-- DATA PROVIDED follows --

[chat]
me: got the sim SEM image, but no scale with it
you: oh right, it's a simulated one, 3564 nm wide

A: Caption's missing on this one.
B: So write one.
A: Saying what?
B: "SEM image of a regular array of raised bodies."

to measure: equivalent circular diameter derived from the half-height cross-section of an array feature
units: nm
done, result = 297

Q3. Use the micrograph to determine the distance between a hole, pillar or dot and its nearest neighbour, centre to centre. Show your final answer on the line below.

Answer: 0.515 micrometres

-- DATA PROVIDED concluded --

● WORK INSTRUCTION
Beginning with the very first line of the records above, please retype each line through the one that has "Q3. Use the", and add nothing.

● ANSWER AREA
[chat]
me: got the sim SEM image, but no scale with it
you: oh right, it's a simulated one, 3564 nm wide

A: Caption's missing on this one.
B: So write one.
A: Saying what?
B: "SEM image of a regular array of raised bodies."

to measure: equivalent circular diameter derived from the half-height cross-section of an array feature
units: nm
done, result = 297

Q3. Use the micrograph to determine the distance between a hole, pillar or dot and its nearest neighbour, centre to centre. Show your final answer on the line below.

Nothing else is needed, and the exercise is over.